## ACTIVITY
Set down every entry again, exactly as it appears.

## RECORDS SHOWN
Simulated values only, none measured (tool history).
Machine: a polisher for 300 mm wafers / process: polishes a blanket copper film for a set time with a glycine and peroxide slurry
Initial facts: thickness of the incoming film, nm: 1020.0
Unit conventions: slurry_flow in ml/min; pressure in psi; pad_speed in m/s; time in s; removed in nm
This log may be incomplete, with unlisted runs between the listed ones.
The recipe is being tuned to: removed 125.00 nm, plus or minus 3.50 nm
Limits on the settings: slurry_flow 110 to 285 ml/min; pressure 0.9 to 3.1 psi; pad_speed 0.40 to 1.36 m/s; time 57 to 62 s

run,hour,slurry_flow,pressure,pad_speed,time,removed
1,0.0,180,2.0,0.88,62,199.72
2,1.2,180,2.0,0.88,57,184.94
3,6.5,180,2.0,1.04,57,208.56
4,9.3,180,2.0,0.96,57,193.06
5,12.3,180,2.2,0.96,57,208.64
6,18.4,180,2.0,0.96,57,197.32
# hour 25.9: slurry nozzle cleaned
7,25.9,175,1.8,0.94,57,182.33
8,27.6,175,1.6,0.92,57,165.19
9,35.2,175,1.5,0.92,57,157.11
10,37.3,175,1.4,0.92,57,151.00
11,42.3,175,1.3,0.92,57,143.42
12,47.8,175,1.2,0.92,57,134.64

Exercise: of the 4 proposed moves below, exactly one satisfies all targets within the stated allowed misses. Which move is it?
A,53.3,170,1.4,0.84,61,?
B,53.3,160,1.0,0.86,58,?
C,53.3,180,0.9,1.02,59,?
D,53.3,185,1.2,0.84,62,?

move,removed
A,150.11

## WORKED SOLUTION
Simulated values only, none measured (tool history).
Machine: a polisher for 300 mm wafers / process: polishes a blanket copper film for a set time with a glycine and peroxide slurry
Initial facts: thickness of the incoming film, nm: 1020.0
Unit conventions: slurry_flow in ml/min; pressure in psi; pad_speed in m/s; time in s; removed in nm
This log may be incomplete, with unlisted runs between the listed ones.
The recipe is being tuned to: removed 125.00 nm, plus or minus 3.50 nm
Limits on the settings: slurry_flow 110 to 285 ml/min; pressure 0.9 to 3.1 psi; pad_speed 0.40 to 1.36 m/s; time 57 to 62 s

run,hour,slurry_flow,pressure,pad_speed,time,removed
1,0.0,180,2.0,0.88,62,199.72
2,1.2,180,2.0,0.88,57,184.94
3,6.5,180,2.0,1.04,57,208.56
4,9.3,180,2.0,0.96,57,193.06
5,12.3,180,2.2,0.96,57,208.64
6,18.4,180,2.0,0.96,57,197.32
# hour 25.9: slurry nozzle cleaned
7,25.9,175,1.8,0.94,57,182.33
8,27.6,175,1.6,0.92,57,165.19
9,35.2,175,1.5,0.92,57,157.11
10,37.3,175,1.4,0.92,57,151.00
11,42.3,175,1.3,0.92,57,143.42
12,47.8,175,1.2,0.92,57,134.64

Exercise: of the 4 proposed moves below, exactly one satisfies all targets within the stated allowed misses. Which move is it?
A,53.3,170,1.4,0.84,61,?
B,53.3,160,1.0,0.86,58,?
C,53.3,180,0.9,1.02,59,?
D,53.3,185,1.2,0.84,62,?

move,removed
A,150.11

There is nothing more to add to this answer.